• [Assignment]:
The expected output is the first line of the data below and every line after it, up to and including the line containing "2 op CONFORMAL_DEP | material SiN | thk nm 5", each reproduced exactly.

• [Supplied information]:
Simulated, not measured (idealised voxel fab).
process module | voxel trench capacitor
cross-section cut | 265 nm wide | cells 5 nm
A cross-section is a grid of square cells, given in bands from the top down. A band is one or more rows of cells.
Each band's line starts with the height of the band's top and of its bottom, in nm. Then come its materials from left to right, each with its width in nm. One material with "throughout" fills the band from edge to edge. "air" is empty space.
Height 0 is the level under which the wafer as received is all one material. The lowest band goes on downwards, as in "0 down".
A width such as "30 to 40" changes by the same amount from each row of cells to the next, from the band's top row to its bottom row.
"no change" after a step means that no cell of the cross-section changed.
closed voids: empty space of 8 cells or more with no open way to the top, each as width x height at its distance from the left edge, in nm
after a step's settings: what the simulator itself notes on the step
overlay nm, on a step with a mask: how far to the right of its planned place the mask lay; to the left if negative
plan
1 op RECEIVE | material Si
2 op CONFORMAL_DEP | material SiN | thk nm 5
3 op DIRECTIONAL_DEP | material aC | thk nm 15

• [Solution]:
Simulated, not measured (idealised voxel fab).
process module | voxel trench capacitor
cross-section cut | 265 nm wide | cells 5 nm
A cross-section is a grid of square cells, given in bands from the top down. A band is one or more rows of cells.
Each band's line starts with the height of the band's top and of its bottom, in nm. Then come its materials from left to right, each with its width in nm. One material with "throughout" fills the band from edge to edge. "air" is empty space.
Height 0 is the level under which the wafer as received is all one material. The lowest band goes on downwards, as in "0 down".
A width such as "30 to 40" changes by the same amount from each row of cells to the next, from the band's top row to its bottom row.
"no change" after a step means that no cell of the cross-section changed.
closed voids: empty space of 8 cells or more with no open way to the top, each as width x height at its distance from the left edge, in nm
after a step's settings: what the simulator itself notes on the step
overlay nm, on a step with a mask: how far to the right of its planned place the mask lay; to the left if negative
plan
1 op RECEIVE | material Si
2 op CONFORMAL_DEP | material SiN | thk nm 5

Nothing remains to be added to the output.